**Work order**
Write out the listing below exactly, beginning at its first line and ending with the line that contains "4 process steps".

**Information given**
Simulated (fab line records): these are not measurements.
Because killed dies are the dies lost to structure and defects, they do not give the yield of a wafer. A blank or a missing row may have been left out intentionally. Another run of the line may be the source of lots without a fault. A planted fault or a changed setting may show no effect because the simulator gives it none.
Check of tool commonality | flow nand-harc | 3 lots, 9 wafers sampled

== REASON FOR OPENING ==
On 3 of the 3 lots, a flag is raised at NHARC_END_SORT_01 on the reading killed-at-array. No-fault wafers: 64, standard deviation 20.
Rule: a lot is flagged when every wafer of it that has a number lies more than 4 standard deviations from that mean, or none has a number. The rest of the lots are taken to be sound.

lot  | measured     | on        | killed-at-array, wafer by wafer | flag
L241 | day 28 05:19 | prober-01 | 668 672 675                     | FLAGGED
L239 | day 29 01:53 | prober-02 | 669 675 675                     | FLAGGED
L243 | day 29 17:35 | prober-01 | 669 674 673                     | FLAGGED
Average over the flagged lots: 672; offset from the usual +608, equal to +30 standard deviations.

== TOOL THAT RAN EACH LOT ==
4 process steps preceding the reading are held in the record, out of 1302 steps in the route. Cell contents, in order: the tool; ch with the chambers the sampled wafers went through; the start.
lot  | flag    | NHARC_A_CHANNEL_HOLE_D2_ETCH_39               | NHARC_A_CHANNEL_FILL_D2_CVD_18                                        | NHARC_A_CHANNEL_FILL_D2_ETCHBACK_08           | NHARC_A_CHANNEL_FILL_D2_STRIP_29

**Answer space**
Simulated (fab line records): these are not measurements.
Because killed dies are the dies lost to structure and defects, they do not give the yield of a wafer. A blank or a missing row may have been left out intentionally. Another run of the line may be the source of lots without a fault. A planted fault or a changed setting may show no effect because the simulator gives it none.
Check of tool commonality | flow nand-harc | 3 lots, 9 wafers sampled

== REASON FOR OPENING ==
On 3 of the 3 lots, a flag is raised at NHARC_END_SORT_01 on the reading killed-at-array. No-fault wafers: 64, standard deviation 20.
Rule: a lot is flagged when every wafer of it that has a number lies more than 4 standard deviations from that mean, or none has a number. The rest of the lots are taken to be sound.

lot  | measured     | on        | killed-at-array, wafer by wafer | flag
L241 | day 28 05:19 | prober-01 | 668 672 675                     | FLAGGED
L239 | day 29 01:53 | prober-02 | 669 675 675                     | FLAGGED
L243 | day 29 17:35 | prober-01 | 669 674 673                     | FLAGGED
Average over the flagged lots: 672; offset from the usual +608, equal to +30 standard deviations.

== TOOL THAT RAN EACH LOT ==
4 process steps preceding the reading are held in the record, out of 1302 steps in the route. Cell contents, in order: the tool; ch with the chambers the sampled wafers went through; the start.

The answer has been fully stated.